Extracted data:

------------

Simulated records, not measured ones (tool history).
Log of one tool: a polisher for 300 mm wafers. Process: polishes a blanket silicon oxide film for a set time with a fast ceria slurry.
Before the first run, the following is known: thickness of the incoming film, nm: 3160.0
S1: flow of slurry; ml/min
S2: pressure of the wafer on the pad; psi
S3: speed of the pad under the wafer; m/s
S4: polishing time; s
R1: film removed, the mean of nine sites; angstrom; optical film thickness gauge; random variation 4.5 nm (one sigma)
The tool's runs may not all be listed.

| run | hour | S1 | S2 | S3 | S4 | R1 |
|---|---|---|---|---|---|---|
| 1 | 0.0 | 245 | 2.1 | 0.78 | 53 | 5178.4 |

------------

Brief:
An exact reproduction of all the records is required.

Written solution:
Simulated records, not measured ones (tool history).
Log of one tool: a polisher for 300 mm wafers. Process: polishes a blanket silicon oxide film for a set time with a fast ceria slurry.
Before the first run, the following is known: thickness of the incoming film, nm: 3160.0
S1: flow of slurry; ml/min
S2: pressure of the wafer on the pad; psi
S3: speed of the pad under the wafer; m/s
S4: polishing time; s
R1: film removed, the mean of nine sites; angstrom; optical film thickness gauge; random variation 4.5 nm (one sigma)
The tool's runs may not all be listed.

| run | hour | S1 | S2 | S3 | S4 | R1 |
|---|---|---|---|---|---|---|
| 1 | 0.0 | 245 | 2.1 | 0.78 | 53 | 5178.4 |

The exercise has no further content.